▼

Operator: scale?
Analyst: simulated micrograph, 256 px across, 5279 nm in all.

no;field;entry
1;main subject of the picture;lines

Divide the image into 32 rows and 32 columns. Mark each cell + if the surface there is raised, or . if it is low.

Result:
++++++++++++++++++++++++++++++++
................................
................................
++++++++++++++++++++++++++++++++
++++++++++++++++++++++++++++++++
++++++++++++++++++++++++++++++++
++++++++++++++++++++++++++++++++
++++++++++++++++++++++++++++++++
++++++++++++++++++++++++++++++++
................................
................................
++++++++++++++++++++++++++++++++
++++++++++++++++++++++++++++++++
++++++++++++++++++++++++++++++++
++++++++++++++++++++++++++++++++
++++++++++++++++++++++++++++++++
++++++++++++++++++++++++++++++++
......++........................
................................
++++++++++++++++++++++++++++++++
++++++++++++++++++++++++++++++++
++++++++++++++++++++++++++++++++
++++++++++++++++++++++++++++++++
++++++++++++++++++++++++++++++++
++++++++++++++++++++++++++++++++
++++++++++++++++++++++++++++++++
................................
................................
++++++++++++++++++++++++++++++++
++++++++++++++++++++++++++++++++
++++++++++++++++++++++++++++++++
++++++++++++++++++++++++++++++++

▲

The answer is every entry, copied word for word.

Written response:
Operator: scale?
Analyst: simulated micrograph, 256 px across, 5279 nm in all.

no;field;entry
1;main subject of the picture;lines

Divide the image into 32 rows and 32 columns. Mark each cell + if the surface there is raised, or . if it is low.

Result:
++++++++++++++++++++++++++++++++
................................
................................
++++++++++++++++++++++++++++++++
++++++++++++++++++++++++++++++++
++++++++++++++++++++++++++++++++
++++++++++++++++++++++++++++++++
++++++++++++++++++++++++++++++++
++++++++++++++++++++++++++++++++
................................
................................
++++++++++++++++++++++++++++++++
++++++++++++++++++++++++++++++++
++++++++++++++++++++++++++++++++
++++++++++++++++++++++++++++++++
++++++++++++++++++++++++++++++++
++++++++++++++++++++++++++++++++
......++........................
................................
++++++++++++++++++++++++++++++++
++++++++++++++++++++++++++++++++
++++++++++++++++++++++++++++++++
++++++++++++++++++++++++++++++++
++++++++++++++++++++++++++++++++
++++++++++++++++++++++++++++++++
++++++++++++++++++++++++++++++++
................................
................................
++++++++++++++++++++++++++++++++
++++++++++++++++++++++++++++++++
++++++++++++++++++++++++++++++++
++++++++++++++++++++++++++++++++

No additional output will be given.